**EXTRACTED RECORDS:**
━━━━━━
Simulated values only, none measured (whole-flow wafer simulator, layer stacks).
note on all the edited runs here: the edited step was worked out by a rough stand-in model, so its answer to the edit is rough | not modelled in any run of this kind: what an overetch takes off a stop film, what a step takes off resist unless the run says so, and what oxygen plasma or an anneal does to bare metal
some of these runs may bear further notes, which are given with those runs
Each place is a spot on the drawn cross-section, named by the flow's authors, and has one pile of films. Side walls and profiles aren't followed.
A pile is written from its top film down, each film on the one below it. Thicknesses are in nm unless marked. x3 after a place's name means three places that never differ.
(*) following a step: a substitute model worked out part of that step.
━━━━━━

An exact copy of the data is needed.

Simulated values only, none measured (whole-flow wafer simulator, layer stacks).
note on all the edited runs here: the edited step was worked out by a rough stand-in model, so its answer to the edit is rough | not modelled in any run of this kind: what an overetch takes off a stop film, what a step takes off resist unless the run says so, and what oxygen plasma or an anneal does to bare metal
some of these runs may bear further notes, which are given with those runs
Each place is a spot on the drawn cross-section, named by the flow's authors, and has one pile of films. Side walls and profiles aren't followed.
A pile is written from its top film down, each film on the one below it. Thicknesses are in nm unless marked. x3 after a place's name means three places that never differ.
(*) following a step: a substitute model worked out part of that step.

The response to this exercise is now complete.